(DATA FOR ANALYSIS Opens)

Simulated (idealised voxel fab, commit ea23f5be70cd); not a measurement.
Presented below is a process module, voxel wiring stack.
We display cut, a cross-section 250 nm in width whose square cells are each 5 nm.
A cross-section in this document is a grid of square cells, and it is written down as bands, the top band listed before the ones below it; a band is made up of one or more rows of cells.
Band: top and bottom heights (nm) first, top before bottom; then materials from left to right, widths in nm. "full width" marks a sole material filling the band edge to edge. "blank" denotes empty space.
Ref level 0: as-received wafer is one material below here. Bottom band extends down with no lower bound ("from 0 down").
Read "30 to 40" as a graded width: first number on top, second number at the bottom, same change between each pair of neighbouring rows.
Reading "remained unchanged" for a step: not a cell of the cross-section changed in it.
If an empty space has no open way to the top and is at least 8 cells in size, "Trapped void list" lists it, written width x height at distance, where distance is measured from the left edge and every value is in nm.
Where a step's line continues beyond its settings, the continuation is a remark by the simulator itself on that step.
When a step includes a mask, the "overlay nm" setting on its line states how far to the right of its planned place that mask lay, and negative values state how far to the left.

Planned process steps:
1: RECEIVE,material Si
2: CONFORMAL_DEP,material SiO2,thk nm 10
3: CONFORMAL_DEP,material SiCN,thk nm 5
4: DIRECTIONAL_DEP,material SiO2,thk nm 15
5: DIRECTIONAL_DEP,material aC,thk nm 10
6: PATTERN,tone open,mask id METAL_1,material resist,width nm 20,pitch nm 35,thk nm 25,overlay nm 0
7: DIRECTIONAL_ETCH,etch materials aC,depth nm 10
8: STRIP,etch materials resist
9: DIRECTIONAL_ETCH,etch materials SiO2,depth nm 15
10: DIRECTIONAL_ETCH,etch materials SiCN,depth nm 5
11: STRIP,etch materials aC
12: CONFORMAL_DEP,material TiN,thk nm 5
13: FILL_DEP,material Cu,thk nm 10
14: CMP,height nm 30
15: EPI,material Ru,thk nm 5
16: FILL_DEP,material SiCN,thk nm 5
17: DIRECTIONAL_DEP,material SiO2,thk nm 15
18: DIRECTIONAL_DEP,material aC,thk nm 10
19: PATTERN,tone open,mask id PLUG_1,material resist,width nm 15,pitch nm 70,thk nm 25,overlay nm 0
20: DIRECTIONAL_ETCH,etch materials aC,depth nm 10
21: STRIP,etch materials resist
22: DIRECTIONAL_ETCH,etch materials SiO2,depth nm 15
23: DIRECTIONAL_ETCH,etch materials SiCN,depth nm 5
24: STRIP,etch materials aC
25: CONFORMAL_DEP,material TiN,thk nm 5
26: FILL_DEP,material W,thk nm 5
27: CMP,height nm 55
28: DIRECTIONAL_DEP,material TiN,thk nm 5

(DATA FOR ANALYSIS Closes)

● **WORK TASK**: Beginning with the very first line of the material, please return exactly each line down to and including the one with "changed in it.".

● **YOUR RESPONSE**:
Simulated (idealised voxel fab, commit ea23f5be70cd); not a measurement.
Presented below is a process module, voxel wiring stack.
We display cut, a cross-section 250 nm in width whose square cells are each 5 nm.
A cross-section in this document is a grid of square cells, and it is written down as bands, the top band listed before the ones below it; a band is made up of one or more rows of cells.
Band: top and bottom heights (nm) first, top before bottom; then materials from left to right, widths in nm. "full width" marks a sole material filling the band edge to edge. "blank" denotes empty space.
Ref level 0: as-received wafer is one material below here. Bottom band extends down with no lower bound ("from 0 down").
Read "30 to 40" as a graded width: first number on top, second number at the bottom, same change between each pair of neighbouring rows.
Reading "remained unchanged" for a step: not a cell of the cross-section changed in it.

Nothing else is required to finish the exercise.